*** Opening of EXCERPTED RECORDS ***

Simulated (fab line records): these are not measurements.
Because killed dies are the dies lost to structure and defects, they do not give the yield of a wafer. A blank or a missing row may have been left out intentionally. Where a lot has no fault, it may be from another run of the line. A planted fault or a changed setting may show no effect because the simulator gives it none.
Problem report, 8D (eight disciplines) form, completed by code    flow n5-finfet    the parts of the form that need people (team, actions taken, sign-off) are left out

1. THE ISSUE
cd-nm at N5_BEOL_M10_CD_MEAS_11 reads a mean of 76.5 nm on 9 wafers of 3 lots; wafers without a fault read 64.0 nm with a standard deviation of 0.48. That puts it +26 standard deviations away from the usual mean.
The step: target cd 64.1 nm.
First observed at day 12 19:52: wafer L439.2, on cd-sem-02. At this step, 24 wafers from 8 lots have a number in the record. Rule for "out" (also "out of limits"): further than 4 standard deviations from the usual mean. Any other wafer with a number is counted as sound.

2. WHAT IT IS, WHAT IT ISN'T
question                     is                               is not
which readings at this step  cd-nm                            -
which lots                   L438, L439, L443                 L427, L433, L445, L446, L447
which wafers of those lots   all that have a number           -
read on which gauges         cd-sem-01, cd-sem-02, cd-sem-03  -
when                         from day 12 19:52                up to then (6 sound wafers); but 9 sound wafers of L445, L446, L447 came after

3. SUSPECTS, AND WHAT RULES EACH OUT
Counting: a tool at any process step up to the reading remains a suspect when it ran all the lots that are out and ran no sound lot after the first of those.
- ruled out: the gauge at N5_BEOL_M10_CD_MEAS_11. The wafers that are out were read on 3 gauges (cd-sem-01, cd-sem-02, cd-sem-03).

*** Close of EXCERPTED RECORDS ***

TASK ITEM: Quote in full each line from the top of the records above through the line with "Because killed dies"; stop after that line.

RESULT:
Simulated (fab line records): these are not measurements.
Because killed dies are the dies lost to structure and defects, they do not give the yield of a wafer. A blank or a missing row may have been left out intentionally. Where a lot has no fault, it may be from another run of the line. A planted fault or a changed setting may show no effect because the simulator gives it none.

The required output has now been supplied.